Records shown:
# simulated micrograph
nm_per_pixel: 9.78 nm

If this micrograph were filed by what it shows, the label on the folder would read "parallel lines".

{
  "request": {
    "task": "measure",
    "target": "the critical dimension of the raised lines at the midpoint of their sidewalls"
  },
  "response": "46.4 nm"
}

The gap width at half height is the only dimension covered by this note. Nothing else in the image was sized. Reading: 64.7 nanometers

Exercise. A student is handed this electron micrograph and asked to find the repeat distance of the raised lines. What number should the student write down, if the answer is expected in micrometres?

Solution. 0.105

Work request: Go to the line with "The gap width" in the entries above and repeat every line from there through the line with "Exercise. A student", exactly and with no other text.

Problem solution:
The gap width at half height is the only dimension covered by this note. Nothing else in the image was sized. Reading: 64.7 nanometers

Exercise. A student is handed this electron micrograph and asked to find the repeat distance of the raised lines. What number should the student write down, if the answer is expected in micrometres?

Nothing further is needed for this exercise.